> **Work item**:
Print out the records below with nothing altered.

> **Supplied information**:
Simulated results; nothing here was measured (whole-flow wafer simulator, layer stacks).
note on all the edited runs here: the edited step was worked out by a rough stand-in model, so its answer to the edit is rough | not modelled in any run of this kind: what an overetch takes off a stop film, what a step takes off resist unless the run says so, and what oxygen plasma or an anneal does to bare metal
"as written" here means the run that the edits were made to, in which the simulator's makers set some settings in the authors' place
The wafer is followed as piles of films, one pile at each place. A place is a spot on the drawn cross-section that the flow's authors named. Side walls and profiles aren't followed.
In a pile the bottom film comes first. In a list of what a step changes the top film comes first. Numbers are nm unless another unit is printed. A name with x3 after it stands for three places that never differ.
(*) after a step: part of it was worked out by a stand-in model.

> **Task solution**:
Simulated results; nothing here was measured (whole-flow wafer simulator, layer stacks).
note on all the edited runs here: the edited step was worked out by a rough stand-in model, so its answer to the edit is rough | not modelled in any run of this kind: what an overetch takes off a stop film, what a step takes off resist unless the run says so, and what oxygen plasma or an anneal does to bare metal
"as written" here means the run that the edits were made to, in which the simulator's makers set some settings in the authors' place
The wafer is followed as piles of films, one pile at each place. A place is a spot on the drawn cross-section that the flow's authors named. Side walls and profiles aren't followed.
In a pile the bottom film comes first. In a list of what a step changes the top film comes first. Numbers are nm unless another unit is printed. A name with x3 after it stands for three places that never differ.
(*) after a step: part of it was worked out by a stand-in model.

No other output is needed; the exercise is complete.